* Work task: Reproduce word for word, from the entries below, the line with "C1: hours since the thermometer was replaced", the line with "B1: film thickness", and every line between them, and nothing more.

* Information:
▬▬▬

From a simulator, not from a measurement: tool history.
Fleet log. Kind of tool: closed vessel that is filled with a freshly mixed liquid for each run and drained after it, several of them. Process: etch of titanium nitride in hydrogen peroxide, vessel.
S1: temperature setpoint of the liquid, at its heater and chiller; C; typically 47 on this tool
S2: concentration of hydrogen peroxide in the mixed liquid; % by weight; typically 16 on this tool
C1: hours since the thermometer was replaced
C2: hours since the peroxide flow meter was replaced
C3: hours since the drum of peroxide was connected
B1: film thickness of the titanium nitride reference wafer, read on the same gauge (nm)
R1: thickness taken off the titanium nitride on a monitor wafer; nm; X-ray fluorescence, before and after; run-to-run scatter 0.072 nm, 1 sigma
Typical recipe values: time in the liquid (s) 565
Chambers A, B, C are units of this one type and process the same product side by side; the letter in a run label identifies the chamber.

▬▬▬

* Exercise answer:
C1: hours since the thermometer was replaced
C2: hours since the peroxide flow meter was replaced
C3: hours since the drum of peroxide was connected
B1: film thickness of the titanium nitride reference wafer, read on the same gauge (nm)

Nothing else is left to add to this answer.